_BRIEF_
All lines from the opening of the data to the line containing "Fill in the blank using the image." must be returned unchanged, and only those lines.

Content starts

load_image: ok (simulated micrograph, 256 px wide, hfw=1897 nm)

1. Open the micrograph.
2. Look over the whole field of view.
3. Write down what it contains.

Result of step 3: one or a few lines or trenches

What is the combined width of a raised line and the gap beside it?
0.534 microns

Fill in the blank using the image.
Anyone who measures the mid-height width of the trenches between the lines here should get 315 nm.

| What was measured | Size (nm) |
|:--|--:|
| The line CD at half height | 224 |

Content ends

_TASK OUTPUT_
load_image: ok (simulated micrograph, 256 px wide, hfw=1897 nm)

1. Open the micrograph.
2. Look over the whole field of view.
3. Write down what it contains.

Result of step 3: one or a few lines or trenches

What is the combined width of a raised line and the gap beside it?
0.534 microns

Fill in the blank using the image.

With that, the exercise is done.